All lines from the opening of the data to the line containing "What this tool" must be returned unchanged, and only those lines.

Start of Dataset extract

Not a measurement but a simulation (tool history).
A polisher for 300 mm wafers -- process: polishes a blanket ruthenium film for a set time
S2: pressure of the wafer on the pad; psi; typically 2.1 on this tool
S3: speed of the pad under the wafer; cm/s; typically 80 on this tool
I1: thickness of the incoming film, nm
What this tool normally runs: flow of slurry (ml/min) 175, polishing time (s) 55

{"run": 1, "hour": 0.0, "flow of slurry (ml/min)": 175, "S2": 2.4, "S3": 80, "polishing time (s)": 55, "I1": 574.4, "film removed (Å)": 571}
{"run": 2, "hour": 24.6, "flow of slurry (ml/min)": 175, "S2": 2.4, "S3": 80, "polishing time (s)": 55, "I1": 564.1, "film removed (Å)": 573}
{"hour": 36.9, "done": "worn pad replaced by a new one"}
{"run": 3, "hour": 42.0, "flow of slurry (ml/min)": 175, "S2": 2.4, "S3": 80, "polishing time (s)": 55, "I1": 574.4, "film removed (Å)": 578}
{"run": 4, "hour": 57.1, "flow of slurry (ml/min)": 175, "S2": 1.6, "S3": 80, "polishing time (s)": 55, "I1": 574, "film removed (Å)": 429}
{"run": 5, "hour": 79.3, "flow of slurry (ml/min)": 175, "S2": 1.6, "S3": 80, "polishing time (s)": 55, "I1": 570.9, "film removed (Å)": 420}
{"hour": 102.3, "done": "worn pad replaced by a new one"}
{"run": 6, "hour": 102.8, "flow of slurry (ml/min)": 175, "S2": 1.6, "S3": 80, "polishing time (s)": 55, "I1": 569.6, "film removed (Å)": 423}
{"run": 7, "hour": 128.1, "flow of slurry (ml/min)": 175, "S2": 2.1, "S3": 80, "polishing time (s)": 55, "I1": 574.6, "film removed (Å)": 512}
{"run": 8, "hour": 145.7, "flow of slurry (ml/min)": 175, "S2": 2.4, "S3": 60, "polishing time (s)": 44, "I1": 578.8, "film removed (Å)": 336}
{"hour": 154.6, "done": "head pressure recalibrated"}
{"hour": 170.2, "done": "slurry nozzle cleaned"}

End of Dataset extract

● Answer area:
Not a measurement but a simulation (tool history).
A polisher for 300 mm wafers -- process: polishes a blanket ruthenium film for a set time
S2: pressure of the wafer on the pad; psi; typically 2.1 on this tool
S3: speed of the pad under the wafer; cm/s; typically 80 on this tool
I1: thickness of the incoming film, nm
What this tool normally runs: flow of slurry (ml/min) 175, polishing time (s) 55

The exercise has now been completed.